▼

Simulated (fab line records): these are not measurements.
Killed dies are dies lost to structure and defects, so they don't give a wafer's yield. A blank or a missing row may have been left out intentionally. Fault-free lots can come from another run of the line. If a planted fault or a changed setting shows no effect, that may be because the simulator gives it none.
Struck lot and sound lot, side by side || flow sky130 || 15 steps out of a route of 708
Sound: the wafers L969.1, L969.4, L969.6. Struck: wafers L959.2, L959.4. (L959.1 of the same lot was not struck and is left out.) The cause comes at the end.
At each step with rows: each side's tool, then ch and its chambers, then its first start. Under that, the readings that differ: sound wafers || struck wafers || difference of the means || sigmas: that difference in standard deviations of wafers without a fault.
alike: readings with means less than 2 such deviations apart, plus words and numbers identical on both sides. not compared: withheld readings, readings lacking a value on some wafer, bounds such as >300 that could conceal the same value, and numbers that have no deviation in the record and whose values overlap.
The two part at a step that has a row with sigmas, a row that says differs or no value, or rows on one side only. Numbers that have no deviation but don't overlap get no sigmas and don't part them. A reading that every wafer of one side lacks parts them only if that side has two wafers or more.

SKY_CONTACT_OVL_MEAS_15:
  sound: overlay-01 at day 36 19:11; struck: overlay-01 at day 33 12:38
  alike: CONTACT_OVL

▲

- **Assigned task**:
All lines from the opening of the material through the line that contains "At each step" are to be printed exactly, with no others.

- **Exercise output**:
Simulated (fab line records): these are not measurements.
Killed dies are dies lost to structure and defects, so they don't give a wafer's yield. A blank or a missing row may have been left out intentionally. Fault-free lots can come from another run of the line. If a planted fault or a changed setting shows no effect, that may be because the simulator gives it none.
Struck lot and sound lot, side by side || flow sky130 || 15 steps out of a route of 708
Sound: the wafers L969.1, L969.4, L969.6. Struck: wafers L959.2, L959.4. (L959.1 of the same lot was not struck and is left out.) The cause comes at the end.
At each step with rows: each side's tool, then ch and its chambers, then its first start. Under that, the readings that differ: sound wafers || struck wafers || difference of the means || sigmas: that difference in standard deviations of wafers without a fault.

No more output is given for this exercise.